##### Information provided
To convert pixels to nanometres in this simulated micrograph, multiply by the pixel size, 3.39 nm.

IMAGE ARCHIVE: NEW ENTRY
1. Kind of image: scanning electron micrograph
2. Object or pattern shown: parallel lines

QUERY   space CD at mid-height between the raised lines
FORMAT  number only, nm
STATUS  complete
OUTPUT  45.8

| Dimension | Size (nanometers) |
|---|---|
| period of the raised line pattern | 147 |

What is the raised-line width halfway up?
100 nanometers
##########

Brief: The answer must be a verbatim transcription of the entries above, from the first line through the line that contains "pattern | 147 |", and nothing more.

Your response:
To convert pixels to nanometres in this simulated micrograph, multiply by the pixel size, 3.39 nm.

IMAGE ARCHIVE: NEW ENTRY
1. Kind of image: scanning electron micrograph
2. Object or pattern shown: parallel lines

QUERY   space CD at mid-height between the raised lines
FORMAT  number only, nm
STATUS  complete
OUTPUT  45.8

| Dimension | Size (nanometers) |
|---|---|
| period of the raised line pattern | 147 |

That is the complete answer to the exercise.